SUPPLIED ENTRIES:
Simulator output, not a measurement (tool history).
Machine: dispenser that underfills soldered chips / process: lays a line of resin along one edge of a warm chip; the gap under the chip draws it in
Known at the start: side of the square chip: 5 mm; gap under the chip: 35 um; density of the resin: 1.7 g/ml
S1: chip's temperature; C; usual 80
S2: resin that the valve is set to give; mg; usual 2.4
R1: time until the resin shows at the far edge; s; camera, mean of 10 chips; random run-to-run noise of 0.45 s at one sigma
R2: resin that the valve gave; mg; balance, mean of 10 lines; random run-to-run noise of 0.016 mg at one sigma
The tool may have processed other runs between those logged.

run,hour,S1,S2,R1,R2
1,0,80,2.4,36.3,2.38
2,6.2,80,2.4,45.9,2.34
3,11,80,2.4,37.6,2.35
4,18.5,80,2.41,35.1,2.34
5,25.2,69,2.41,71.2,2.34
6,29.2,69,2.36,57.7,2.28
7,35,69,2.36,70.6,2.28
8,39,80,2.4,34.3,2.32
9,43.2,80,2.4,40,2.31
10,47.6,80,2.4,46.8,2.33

WORK ORDER: Every record must be repeated precisely and in full.

ANSWER SECTION:
Simulator output, not a measurement (tool history).
Machine: dispenser that underfills soldered chips / process: lays a line of resin along one edge of a warm chip; the gap under the chip draws it in
Known at the start: side of the square chip: 5 mm; gap under the chip: 35 um; density of the resin: 1.7 g/ml
S1: chip's temperature; C; usual 80
S2: resin that the valve is set to give; mg; usual 2.4
R1: time until the resin shows at the far edge; s; camera, mean of 10 chips; random run-to-run noise of 0.45 s at one sigma
R2: resin that the valve gave; mg; balance, mean of 10 lines; random run-to-run noise of 0.016 mg at one sigma
The tool may have processed other runs between those logged.

run,hour,S1,S2,R1,R2
1,0,80,2.4,36.3,2.38
2,6.2,80,2.4,45.9,2.34
3,11,80,2.4,37.6,2.35
4,18.5,80,2.41,35.1,2.34
5,25.2,69,2.41,71.2,2.34
6,29.2,69,2.36,57.7,2.28
7,35,69,2.36,70.6,2.28
8,39,80,2.4,34.3,2.32
9,43.2,80,2.4,40,2.31
10,47.6,80,2.4,46.8,2.33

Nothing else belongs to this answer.